━━ DATA RECORDS
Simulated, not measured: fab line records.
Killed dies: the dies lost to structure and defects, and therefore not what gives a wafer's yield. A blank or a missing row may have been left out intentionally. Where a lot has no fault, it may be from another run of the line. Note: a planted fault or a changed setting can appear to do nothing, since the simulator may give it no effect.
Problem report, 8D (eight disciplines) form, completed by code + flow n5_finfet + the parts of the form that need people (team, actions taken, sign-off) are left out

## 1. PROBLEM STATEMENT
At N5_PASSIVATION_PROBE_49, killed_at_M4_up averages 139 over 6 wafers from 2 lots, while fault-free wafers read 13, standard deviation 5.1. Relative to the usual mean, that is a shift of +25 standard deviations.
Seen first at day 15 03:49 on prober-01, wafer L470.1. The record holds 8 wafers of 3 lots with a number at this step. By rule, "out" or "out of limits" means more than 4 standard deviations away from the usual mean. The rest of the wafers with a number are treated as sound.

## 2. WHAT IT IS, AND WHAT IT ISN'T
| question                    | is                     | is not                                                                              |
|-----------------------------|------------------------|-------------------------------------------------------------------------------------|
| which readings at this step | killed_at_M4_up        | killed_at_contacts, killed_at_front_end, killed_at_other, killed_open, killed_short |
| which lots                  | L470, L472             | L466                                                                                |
━━━━

Beginning with the line that has "Seen first at" and ending with the line that has "killed_open, killed_short |", set down the lines above exactly and include no others.

Seen first at day 15 03:49 on prober-01, wafer L470.1. The record holds 8 wafers of 3 lots with a number at this step. By rule, "out" or "out of limits" means more than 4 standard deviations away from the usual mean. The rest of the wafers with a number are treated as sound.

## 2. WHAT IT IS, AND WHAT IT ISN'T
| question                    | is                     | is not                                                                              |
|-----------------------------|------------------------|-------------------------------------------------------------------------------------|
| which readings at this step | killed_at_M4_up        | killed_at_contacts, killed_at_front_end, killed_at_other, killed_open, killed_short |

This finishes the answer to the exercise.